# [EXERCISE]
Set down, character for character, everything in the records below from the line holding "Normal settings on" down to the line holding "A, B, C: these", and no other line.

# [EXCERPTED DATA]
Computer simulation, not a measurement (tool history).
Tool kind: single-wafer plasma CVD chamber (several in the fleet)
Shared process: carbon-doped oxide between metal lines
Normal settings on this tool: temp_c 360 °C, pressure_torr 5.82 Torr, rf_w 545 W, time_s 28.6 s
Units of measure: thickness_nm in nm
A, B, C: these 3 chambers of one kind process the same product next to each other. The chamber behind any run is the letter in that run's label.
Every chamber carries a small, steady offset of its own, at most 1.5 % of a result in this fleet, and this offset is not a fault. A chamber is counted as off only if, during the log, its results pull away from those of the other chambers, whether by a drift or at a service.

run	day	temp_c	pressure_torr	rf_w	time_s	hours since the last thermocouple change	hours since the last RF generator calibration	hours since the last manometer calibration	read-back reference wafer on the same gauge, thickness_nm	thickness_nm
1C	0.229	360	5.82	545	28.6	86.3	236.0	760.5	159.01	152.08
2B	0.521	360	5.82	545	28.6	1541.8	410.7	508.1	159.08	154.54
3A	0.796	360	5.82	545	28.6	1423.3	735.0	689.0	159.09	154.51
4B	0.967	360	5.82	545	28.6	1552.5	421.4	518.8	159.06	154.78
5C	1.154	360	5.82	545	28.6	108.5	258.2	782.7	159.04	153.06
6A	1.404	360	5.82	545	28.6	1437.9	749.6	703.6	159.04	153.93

# [EXERCISE ANSWER]
Normal settings on this tool: temp_c 360 °C, pressure_torr 5.82 Torr, rf_w 545 W, time_s 28.6 s
Units of measure: thickness_nm in nm
A, B, C: these 3 chambers of one kind process the same product next to each other. The chamber behind any run is the letter in that run's label.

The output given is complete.